▶ Data to examine
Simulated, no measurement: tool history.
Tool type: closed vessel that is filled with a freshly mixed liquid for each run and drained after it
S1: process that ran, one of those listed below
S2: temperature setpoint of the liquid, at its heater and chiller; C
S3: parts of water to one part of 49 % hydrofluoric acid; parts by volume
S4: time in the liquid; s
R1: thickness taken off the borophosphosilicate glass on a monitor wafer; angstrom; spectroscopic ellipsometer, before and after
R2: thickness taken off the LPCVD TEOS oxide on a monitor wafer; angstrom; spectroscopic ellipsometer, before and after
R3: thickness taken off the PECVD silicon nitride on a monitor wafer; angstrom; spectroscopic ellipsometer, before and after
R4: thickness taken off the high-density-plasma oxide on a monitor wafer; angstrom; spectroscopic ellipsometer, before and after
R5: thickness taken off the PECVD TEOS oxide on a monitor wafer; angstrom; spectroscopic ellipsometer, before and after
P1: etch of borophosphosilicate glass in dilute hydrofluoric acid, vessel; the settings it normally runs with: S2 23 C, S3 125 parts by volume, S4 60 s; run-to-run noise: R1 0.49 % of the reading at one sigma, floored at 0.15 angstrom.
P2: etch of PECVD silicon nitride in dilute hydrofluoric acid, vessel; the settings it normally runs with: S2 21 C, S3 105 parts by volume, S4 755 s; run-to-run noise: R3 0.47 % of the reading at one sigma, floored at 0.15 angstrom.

▶ Brief
Each line above must be returned exactly as written.

▶ Exercise output
Simulated, no measurement: tool history.
Tool type: closed vessel that is filled with a freshly mixed liquid for each run and drained after it
S1: process that ran, one of those listed below
S2: temperature setpoint of the liquid, at its heater and chiller; C
S3: parts of water to one part of 49 % hydrofluoric acid; parts by volume
S4: time in the liquid; s
R1: thickness taken off the borophosphosilicate glass on a monitor wafer; angstrom; spectroscopic ellipsometer, before and after
R2: thickness taken off the LPCVD TEOS oxide on a monitor wafer; angstrom; spectroscopic ellipsometer, before and after
R3: thickness taken off the PECVD silicon nitride on a monitor wafer; angstrom; spectroscopic ellipsometer, before and after
R4: thickness taken off the high-density-plasma oxide on a monitor wafer; angstrom; spectroscopic ellipsometer, before and after
R5: thickness taken off the PECVD TEOS oxide on a monitor wafer; angstrom; spectroscopic ellipsometer, before and after
P1: etch of borophosphosilicate glass in dilute hydrofluoric acid, vessel; the settings it normally runs with: S2 23 C, S3 125 parts by volume, S4 60 s; run-to-run noise: R1 0.49 % of the reading at one sigma, floored at 0.15 angstrom.
P2: etch of PECVD silicon nitride in dilute hydrofluoric acid, vessel; the settings it normally runs with: S2 21 C, S3 105 parts by volume, S4 755 s; run-to-run noise: R3 0.47 % of the reading at one sigma, floored at 0.15 angstrom.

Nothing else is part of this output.